+--

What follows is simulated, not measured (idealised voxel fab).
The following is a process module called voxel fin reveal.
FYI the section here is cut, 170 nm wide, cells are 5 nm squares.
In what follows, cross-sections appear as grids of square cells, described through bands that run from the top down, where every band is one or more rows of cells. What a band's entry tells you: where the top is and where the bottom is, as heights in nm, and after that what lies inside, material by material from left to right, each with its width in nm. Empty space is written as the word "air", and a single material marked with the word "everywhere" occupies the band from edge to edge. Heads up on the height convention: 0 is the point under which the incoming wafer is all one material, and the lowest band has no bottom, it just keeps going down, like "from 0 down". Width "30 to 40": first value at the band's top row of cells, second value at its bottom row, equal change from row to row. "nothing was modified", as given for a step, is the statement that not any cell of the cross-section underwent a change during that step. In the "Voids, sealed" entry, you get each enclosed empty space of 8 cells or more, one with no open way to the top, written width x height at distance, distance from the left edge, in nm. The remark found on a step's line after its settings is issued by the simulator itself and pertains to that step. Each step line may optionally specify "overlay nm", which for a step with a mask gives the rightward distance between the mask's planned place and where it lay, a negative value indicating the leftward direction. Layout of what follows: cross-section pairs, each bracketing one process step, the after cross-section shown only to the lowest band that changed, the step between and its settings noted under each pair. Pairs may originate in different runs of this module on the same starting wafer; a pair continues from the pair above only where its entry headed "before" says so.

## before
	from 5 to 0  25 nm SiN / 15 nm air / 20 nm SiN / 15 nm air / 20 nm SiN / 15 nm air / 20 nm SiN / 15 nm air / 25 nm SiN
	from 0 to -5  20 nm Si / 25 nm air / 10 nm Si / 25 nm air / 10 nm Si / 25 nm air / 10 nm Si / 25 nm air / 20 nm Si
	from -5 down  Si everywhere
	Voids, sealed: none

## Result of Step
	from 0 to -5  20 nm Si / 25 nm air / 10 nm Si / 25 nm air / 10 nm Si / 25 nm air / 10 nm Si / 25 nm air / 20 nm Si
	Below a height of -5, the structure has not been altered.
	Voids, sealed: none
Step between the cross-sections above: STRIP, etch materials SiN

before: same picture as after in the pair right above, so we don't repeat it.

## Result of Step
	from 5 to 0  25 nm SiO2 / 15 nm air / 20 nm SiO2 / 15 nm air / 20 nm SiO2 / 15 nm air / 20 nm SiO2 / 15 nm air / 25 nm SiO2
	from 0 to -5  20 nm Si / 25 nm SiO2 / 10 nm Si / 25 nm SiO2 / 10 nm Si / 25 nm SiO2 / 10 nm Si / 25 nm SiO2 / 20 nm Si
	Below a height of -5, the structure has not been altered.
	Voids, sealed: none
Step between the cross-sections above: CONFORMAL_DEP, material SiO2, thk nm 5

+--

Brief —
Quote, with nothing altered, all lines from the start of the entries to the line that carries "FYI the section", inclusive.

Task solution —
What follows is simulated, not measured (idealised voxel fab).
The following is a process module called voxel fin reveal.
FYI the section here is cut, 170 nm wide, cells are 5 nm squares.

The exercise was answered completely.